=== Data records ===
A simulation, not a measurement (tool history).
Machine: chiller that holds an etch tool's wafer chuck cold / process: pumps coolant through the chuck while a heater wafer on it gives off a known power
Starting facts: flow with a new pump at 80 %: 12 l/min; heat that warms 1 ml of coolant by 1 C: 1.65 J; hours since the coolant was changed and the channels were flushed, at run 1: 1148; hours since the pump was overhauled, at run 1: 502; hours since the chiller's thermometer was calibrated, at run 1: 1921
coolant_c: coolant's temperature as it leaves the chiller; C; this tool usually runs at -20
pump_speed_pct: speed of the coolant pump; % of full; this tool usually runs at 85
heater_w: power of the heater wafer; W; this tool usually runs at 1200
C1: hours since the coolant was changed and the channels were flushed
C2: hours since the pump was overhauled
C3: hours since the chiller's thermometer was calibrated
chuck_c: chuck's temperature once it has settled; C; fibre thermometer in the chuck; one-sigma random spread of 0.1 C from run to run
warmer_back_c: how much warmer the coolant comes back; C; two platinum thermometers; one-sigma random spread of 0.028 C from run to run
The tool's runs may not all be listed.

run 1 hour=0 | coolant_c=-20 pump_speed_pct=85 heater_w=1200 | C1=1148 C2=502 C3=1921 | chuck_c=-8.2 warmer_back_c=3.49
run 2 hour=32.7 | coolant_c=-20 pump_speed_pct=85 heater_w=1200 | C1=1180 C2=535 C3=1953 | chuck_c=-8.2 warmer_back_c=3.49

=== Activity ===
Output, exactly and in full, the lines from the start of the entries above through the line that contains "run 1 hour=0".

=== Task result ===
A simulation, not a measurement (tool history).
Machine: chiller that holds an etch tool's wafer chuck cold / process: pumps coolant through the chuck while a heater wafer on it gives off a known power
Starting facts: flow with a new pump at 80 %: 12 l/min; heat that warms 1 ml of coolant by 1 C: 1.65 J; hours since the coolant was changed and the channels were flushed, at run 1: 1148; hours since the pump was overhauled, at run 1: 502; hours since the chiller's thermometer was calibrated, at run 1: 1921
coolant_c: coolant's temperature as it leaves the chiller; C; this tool usually runs at -20
pump_speed_pct: speed of the coolant pump; % of full; this tool usually runs at 85
heater_w: power of the heater wafer; W; this tool usually runs at 1200
C1: hours since the coolant was changed and the channels were flushed
C2: hours since the pump was overhauled
C3: hours since the chiller's thermometer was calibrated
chuck_c: chuck's temperature once it has settled; C; fibre thermometer in the chuck; one-sigma random spread of 0.1 C from run to run
warmer_back_c: how much warmer the coolant comes back; C; two platinum thermometers; one-sigma random spread of 0.028 C from run to run
The tool's runs may not all be listed.

run 1 hour=0 | coolant_c=-20 pump_speed_pct=85 heater_w=1200 | C1=1148 C2=502 C3=1921 | chuck_c=-8.2 warmer_back_c=3.49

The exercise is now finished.